___ MATERIAL SUPPLIED ___
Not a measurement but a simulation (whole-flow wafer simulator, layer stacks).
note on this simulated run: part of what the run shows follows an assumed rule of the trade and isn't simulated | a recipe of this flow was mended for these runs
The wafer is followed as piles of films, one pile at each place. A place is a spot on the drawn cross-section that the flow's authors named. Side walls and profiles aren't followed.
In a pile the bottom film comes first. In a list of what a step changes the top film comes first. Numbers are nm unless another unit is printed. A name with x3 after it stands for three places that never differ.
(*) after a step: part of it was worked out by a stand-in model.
___

# TASK ITEM
Return the listing verbatim.

# RESPONSE AREA
Not a measurement but a simulation (whole-flow wafer simulator, layer stacks).
note on this simulated run: part of what the run shows follows an assumed rule of the trade and isn't simulated | a recipe of this flow was mended for these runs
The wafer is followed as piles of films, one pile at each place. A place is a spot on the drawn cross-section that the flow's authors named. Side walls and profiles aren't followed.
In a pile the bottom film comes first. In a list of what a step changes the top film comes first. Numbers are nm unless another unit is printed. A name with x3 after it stands for three places that never differ.
(*) after a step: part of it was worked out by a stand-in model.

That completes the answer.